────────────────────────────────────────
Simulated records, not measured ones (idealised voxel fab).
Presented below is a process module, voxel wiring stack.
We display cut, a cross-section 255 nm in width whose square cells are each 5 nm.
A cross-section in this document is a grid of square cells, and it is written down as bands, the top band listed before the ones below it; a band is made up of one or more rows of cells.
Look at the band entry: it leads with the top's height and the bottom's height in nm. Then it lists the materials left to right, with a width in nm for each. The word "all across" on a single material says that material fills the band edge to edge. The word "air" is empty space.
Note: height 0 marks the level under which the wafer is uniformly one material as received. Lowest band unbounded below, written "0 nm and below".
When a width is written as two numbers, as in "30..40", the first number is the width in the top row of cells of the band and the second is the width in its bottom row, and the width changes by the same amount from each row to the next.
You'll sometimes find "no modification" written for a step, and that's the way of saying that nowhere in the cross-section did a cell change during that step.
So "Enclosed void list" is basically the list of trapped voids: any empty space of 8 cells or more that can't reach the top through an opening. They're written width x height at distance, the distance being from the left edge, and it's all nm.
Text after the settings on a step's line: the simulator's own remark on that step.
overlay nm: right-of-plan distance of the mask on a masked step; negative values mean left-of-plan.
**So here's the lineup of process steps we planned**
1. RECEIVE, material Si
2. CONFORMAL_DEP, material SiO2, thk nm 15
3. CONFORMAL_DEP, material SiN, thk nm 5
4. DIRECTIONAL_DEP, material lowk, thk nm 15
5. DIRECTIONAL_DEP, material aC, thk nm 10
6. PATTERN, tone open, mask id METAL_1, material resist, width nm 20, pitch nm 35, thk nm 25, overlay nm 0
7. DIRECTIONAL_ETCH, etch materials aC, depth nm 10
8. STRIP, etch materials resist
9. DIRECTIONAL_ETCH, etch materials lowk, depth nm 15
────────────────────────────────────────

The response has to match the data exactly, line for line.

Simulated records, not measured ones (idealised voxel fab).
Presented below is a process module, voxel wiring stack.
We display cut, a cross-section 255 nm in width whose square cells are each 5 nm.
A cross-section in this document is a grid of square cells, and it is written down as bands, the top band listed before the ones below it; a band is made up of one or more rows of cells.
Look at the band entry: it leads with the top's height and the bottom's height in nm. Then it lists the materials left to right, with a width in nm for each. The word "all across" on a single material says that material fills the band edge to edge. The word "air" is empty space.
Note: height 0 marks the level under which the wafer is uniformly one material as received. Lowest band unbounded below, written "0 nm and below".
When a width is written as two numbers, as in "30..40", the first number is the width in the top row of cells of the band and the second is the width in its bottom row, and the width changes by the same amount from each row to the next.
You'll sometimes find "no modification" written for a step, and that's the way of saying that nowhere in the cross-section did a cell change during that step.
So "Enclosed void list" is basically the list of trapped voids: any empty space of 8 cells or more that can't reach the top through an opening. They're written width x height at distance, the distance being from the left edge, and it's all nm.
Text after the settings on a step's line: the simulator's own remark on that step.
overlay nm: right-of-plan distance of the mask on a masked step; negative values mean left-of-plan.
**So here's the lineup of process steps we planned**
1. RECEIVE, material Si
2. CONFORMAL_DEP, material SiO2, thk nm 15
3. CONFORMAL_DEP, material SiN, thk nm 5
4. DIRECTIONAL_DEP, material lowk, thk nm 15
5. DIRECTIONAL_DEP, material aC, thk nm 10
6. PATTERN, tone open, mask id METAL_1, material resist, width nm 20, pitch nm 35, thk nm 25, overlay nm 0
7. DIRECTIONAL_ETCH, etch materials aC, depth nm 10
8. STRIP, etch materials resist
9. DIRECTIONAL_ETCH, etch materials lowk, depth nm 15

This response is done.